■ REQUIRED ACTION
In the entries that follow, the lines from the one with "P1: etch of" through the one with "P5: etch of" are the ones to write out, exactly and with both ends included. Nothing else should appear.

■ DATA FOR ANALYSIS
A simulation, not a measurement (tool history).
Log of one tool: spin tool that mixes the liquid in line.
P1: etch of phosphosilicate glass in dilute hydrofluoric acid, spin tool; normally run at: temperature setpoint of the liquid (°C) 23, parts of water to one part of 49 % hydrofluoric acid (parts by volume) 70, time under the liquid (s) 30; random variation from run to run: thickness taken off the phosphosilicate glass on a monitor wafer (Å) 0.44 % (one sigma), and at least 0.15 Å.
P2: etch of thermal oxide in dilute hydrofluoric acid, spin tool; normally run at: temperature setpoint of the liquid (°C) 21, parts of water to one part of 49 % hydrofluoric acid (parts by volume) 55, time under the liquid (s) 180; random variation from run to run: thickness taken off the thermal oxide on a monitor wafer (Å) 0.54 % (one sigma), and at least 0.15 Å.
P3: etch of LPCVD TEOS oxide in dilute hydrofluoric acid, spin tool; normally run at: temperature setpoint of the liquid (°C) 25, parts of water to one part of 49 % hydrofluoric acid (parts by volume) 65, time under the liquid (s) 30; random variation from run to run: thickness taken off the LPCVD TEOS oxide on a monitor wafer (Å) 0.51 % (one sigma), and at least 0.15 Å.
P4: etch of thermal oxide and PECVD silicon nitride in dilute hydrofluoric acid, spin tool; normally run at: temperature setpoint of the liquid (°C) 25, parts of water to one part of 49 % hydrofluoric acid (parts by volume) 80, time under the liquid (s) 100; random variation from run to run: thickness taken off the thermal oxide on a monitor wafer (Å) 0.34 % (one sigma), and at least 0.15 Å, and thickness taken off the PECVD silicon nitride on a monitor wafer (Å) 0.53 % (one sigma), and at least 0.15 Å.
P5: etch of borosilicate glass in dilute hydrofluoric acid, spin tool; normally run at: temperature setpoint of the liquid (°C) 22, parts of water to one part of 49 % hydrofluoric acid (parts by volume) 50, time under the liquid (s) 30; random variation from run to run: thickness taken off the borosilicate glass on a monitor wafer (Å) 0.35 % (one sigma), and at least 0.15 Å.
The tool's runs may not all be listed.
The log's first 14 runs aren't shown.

■ TASK RESULT
P1: etch of phosphosilicate glass in dilute hydrofluoric acid, spin tool; normally run at: temperature setpoint of the liquid (°C) 23, parts of water to one part of 49 % hydrofluoric acid (parts by volume) 70, time under the liquid (s) 30; random variation from run to run: thickness taken off the phosphosilicate glass on a monitor wafer (Å) 0.44 % (one sigma), and at least 0.15 Å.
P2: etch of thermal oxide in dilute hydrofluoric acid, spin tool; normally run at: temperature setpoint of the liquid (°C) 21, parts of water to one part of 49 % hydrofluoric acid (parts by volume) 55, time under the liquid (s) 180; random variation from run to run: thickness taken off the thermal oxide on a monitor wafer (Å) 0.54 % (one sigma), and at least 0.15 Å.
P3: etch of LPCVD TEOS oxide in dilute hydrofluoric acid, spin tool; normally run at: temperature setpoint of the liquid (°C) 25, parts of water to one part of 49 % hydrofluoric acid (parts by volume) 65, time under the liquid (s) 30; random variation from run to run: thickness taken off the LPCVD TEOS oxide on a monitor wafer (Å) 0.51 % (one sigma), and at least 0.15 Å.
P4: etch of thermal oxide and PECVD silicon nitride in dilute hydrofluoric acid, spin tool; normally run at: temperature setpoint of the liquid (°C) 25, parts of water to one part of 49 % hydrofluoric acid (parts by volume) 80, time under the liquid (s) 100; random variation from run to run: thickness taken off the thermal oxide on a monitor wafer (Å) 0.34 % (one sigma), and at least 0.15 Å, and thickness taken off the PECVD silicon nitride on a monitor wafer (Å) 0.53 % (one sigma), and at least 0.15 Å.
P5: etch of borosilicate glass in dilute hydrofluoric acid, spin tool; normally run at: temperature setpoint of the liquid (°C) 22, parts of water to one part of 49 % hydrofluoric acid (parts by volume) 50, time under the liquid (s) 30; random variation from run to run: thickness taken off the borosilicate glass on a monitor wafer (Å) 0.35 % (one sigma), and at least 0.15 Å.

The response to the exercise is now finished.